- _Work request_:
Print this span of the material below exactly: the line with "5 op STRIP | etch materials resist", the line with "35 to 25: air 5 | SiO2 125 | air 15", and every line between them, but nothing else.

- _Material supplied_:
^^^^

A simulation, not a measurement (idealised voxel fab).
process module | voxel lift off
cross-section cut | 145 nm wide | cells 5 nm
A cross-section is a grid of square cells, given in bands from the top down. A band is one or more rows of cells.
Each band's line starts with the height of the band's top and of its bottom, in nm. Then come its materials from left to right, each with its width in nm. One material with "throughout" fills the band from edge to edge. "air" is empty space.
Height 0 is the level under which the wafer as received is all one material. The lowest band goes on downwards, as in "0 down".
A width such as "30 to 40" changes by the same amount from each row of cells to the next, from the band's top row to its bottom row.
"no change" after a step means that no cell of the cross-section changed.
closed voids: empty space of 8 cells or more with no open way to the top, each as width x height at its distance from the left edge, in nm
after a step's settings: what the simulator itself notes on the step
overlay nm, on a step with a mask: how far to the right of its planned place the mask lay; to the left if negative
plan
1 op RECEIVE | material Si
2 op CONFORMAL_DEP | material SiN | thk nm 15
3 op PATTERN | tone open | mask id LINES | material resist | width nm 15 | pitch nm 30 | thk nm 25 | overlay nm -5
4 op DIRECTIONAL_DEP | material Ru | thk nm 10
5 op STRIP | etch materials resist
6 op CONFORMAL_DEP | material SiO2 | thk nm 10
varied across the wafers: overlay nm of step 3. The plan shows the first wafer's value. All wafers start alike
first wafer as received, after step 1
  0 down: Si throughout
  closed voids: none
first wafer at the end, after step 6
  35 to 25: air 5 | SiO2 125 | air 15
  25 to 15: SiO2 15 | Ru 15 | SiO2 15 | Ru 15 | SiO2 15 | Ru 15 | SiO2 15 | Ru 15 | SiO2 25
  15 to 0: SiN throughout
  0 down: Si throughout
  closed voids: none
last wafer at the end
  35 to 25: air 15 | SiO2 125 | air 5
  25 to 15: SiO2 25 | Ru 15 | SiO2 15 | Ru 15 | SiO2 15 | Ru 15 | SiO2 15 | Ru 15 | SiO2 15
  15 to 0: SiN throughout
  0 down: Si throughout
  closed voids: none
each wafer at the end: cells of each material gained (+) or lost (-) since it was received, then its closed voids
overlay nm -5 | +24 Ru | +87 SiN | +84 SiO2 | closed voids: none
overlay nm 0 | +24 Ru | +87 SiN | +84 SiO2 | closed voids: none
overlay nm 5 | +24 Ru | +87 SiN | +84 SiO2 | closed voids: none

^^^^

- _Answer space_:
5 op STRIP | etch materials resist
6 op CONFORMAL_DEP | material SiO2 | thk nm 10
varied across the wafers: overlay nm of step 3. The plan shows the first wafer's value. All wafers start alike
first wafer as received, after step 1
  0 down: Si throughout
  closed voids: none
first wafer at the end, after step 6
  35 to 25: air 5 | SiO2 125 | air 15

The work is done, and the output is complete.